- _EXTRACTED RECORDS_
^^^^^^^^^^^^^^^^

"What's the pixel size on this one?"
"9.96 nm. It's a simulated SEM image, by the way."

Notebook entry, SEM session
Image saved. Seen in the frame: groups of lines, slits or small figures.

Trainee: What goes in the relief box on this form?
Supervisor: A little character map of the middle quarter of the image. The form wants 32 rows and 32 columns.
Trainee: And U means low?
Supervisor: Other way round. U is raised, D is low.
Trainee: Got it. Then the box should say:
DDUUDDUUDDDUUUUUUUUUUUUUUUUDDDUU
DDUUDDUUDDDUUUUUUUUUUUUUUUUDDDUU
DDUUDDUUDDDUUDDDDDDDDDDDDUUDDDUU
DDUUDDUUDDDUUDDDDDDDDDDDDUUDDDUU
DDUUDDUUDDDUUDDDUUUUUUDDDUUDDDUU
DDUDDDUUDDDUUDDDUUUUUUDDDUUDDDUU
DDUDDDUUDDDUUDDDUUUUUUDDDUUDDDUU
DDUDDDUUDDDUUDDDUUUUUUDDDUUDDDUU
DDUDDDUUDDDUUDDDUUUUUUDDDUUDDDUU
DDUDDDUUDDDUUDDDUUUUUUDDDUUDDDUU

^^^^^^^^^^^^^^^^

- _REQUIRED ACTION_
The whole listing, word for word, is the required answer.

- _ANSWER SPACE_
"What's the pixel size on this one?"
"9.96 nm. It's a simulated SEM image, by the way."

Notebook entry, SEM session
Image saved. Seen in the frame: groups of lines, slits or small figures.

Trainee: What goes in the relief box on this form?
Supervisor: A little character map of the middle quarter of the image. The form wants 32 rows and 32 columns.
Trainee: And U means low?
Supervisor: Other way round. U is raised, D is low.
Trainee: Got it. Then the box should say:
DDUUDDUUDDDUUUUUUUUUUUUUUUUDDDUU
DDUUDDUUDDDUUUUUUUUUUUUUUUUDDDUU
DDUUDDUUDDDUUDDDDDDDDDDDDUUDDDUU
DDUUDDUUDDDUUDDDDDDDDDDDDUUDDDUU
DDUUDDUUDDDUUDDDUUUUUUDDDUUDDDUU
DDUDDDUUDDDUUDDDUUUUUUDDDUUDDDUU
DDUDDDUUDDDUUDDDUUUUUUDDDUUDDDUU
DDUDDDUUDDDUUDDDUUUUUUDDDUUDDDUU
DDUDDDUUDDDUUDDDUUUUUUDDDUUDDDUU
DDUDDDUUDDDUUDDDUUUUUUDDDUUDDDUU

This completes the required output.